▶ [Assignment]:
The required output consists solely of the lines from the top of the listing through the line containing "A cross-section is", transcribed exactly.

▶ [Information]:
________________________

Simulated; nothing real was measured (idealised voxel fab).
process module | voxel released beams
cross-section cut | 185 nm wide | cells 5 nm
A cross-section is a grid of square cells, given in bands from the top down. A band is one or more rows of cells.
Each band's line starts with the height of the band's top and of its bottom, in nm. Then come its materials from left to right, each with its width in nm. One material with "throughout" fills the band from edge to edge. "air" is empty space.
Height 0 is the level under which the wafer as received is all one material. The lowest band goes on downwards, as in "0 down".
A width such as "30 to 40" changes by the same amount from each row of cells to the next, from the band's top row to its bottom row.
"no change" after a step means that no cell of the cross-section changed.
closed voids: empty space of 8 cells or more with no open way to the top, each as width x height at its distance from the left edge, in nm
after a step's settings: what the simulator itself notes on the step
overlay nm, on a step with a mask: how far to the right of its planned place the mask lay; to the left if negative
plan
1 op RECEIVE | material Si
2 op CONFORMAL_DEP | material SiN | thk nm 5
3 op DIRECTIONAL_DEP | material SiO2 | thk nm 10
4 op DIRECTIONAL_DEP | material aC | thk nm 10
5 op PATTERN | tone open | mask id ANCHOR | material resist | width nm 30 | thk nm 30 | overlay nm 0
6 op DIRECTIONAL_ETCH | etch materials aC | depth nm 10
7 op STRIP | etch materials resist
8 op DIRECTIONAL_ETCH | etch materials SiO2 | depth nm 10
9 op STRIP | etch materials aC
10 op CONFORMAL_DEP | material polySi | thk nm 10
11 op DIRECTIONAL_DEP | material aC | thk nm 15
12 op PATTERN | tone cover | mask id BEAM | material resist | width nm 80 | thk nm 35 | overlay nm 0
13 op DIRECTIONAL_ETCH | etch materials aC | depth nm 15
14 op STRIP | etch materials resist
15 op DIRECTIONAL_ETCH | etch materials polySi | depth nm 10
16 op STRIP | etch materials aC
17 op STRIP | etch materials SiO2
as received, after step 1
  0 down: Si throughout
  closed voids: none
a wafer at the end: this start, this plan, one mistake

________________________

▶ [Solution]:
Simulated; nothing real was measured (idealised voxel fab).
process module | voxel released beams
cross-section cut | 185 nm wide | cells 5 nm
A cross-section is a grid of square cells, given in bands from the top down. A band is one or more rows of cells.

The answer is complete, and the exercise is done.